- Work request:
Within the records below, reproduce without change the lines from the line that has "R1: time until" through the line that has "The recipe is", and only those.

- Dataset extract:
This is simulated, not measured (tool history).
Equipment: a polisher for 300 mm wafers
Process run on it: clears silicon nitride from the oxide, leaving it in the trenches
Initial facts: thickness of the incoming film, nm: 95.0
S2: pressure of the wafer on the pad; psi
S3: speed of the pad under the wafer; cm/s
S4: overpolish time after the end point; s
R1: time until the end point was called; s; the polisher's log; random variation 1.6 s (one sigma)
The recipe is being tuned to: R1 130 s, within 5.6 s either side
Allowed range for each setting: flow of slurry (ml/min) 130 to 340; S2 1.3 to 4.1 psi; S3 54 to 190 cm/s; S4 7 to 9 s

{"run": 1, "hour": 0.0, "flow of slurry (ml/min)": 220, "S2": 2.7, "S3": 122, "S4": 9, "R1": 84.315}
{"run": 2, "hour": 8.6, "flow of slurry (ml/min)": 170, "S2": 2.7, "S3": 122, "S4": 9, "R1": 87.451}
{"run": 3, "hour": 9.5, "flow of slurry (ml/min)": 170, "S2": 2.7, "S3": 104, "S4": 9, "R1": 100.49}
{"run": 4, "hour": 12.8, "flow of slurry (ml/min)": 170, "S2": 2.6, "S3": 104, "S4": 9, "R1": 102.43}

- Written response:
R1: time until the end point was called; s; the polisher's log; random variation 1.6 s (one sigma)
The recipe is being tuned to: R1 130 s, within 5.6 s either side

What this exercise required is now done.